*** Record set ***

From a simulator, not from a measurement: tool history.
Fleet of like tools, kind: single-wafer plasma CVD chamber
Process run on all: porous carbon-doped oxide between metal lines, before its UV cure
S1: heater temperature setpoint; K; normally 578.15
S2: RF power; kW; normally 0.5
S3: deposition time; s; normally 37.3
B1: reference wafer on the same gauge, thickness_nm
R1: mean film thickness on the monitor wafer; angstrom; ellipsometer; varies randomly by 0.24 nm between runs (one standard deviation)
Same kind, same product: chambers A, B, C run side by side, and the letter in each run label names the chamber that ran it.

***

→ Task item
Would you print each line of the material exactly?

→ Result
From a simulator, not from a measurement: tool history.
Fleet of like tools, kind: single-wafer plasma CVD chamber
Process run on all: porous carbon-doped oxide between metal lines, before its UV cure
S1: heater temperature setpoint; K; normally 578.15
S2: RF power; kW; normally 0.5
S3: deposition time; s; normally 37.3
B1: reference wafer on the same gauge, thickness_nm
R1: mean film thickness on the monitor wafer; angstrom; ellipsometer; varies randomly by 0.24 nm between runs (one standard deviation)
Same kind, same product: chambers A, B, C run side by side, and the letter in each run label names the chamber that ran it.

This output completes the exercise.